**Excerpted data**:
_ _ _ _

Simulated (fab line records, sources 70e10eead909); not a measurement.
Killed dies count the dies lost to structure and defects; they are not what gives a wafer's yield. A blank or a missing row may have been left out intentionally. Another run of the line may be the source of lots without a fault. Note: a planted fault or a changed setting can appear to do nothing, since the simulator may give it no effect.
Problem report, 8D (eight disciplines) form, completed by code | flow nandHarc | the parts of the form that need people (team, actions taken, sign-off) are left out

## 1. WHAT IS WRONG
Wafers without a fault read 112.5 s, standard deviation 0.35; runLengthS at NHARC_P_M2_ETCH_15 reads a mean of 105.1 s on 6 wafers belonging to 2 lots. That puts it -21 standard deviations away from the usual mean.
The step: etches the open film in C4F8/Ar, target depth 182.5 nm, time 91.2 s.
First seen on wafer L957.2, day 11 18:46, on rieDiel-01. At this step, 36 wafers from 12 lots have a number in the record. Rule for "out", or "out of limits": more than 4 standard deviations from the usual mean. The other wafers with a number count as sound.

_ _ _ _

**Exercise**: Write the records out precisely, omitting nothing.

**Response box**:
Simulated (fab line records, sources 70e10eead909); not a measurement.
Killed dies count the dies lost to structure and defects; they are not what gives a wafer's yield. A blank or a missing row may have been left out intentionally. Another run of the line may be the source of lots without a fault. Note: a planted fault or a changed setting can appear to do nothing, since the simulator may give it no effect.
Problem report, 8D (eight disciplines) form, completed by code | flow nandHarc | the parts of the form that need people (team, actions taken, sign-off) are left out

## 1. WHAT IS WRONG
Wafers without a fault read 112.5 s, standard deviation 0.35; runLengthS at NHARC_P_M2_ETCH_15 reads a mean of 105.1 s on 6 wafers belonging to 2 lots. That puts it -21 standard deviations away from the usual mean.
The step: etches the open film in C4F8/Ar, target depth 182.5 nm, time 91.2 s.
First seen on wafer L957.2, day 11 18:46, on rieDiel-01. At this step, 36 wafers from 12 lots have a number in the record. Rule for "out", or "out of limits": more than 4 standard deviations from the usual mean. The other wafers with a number count as sound.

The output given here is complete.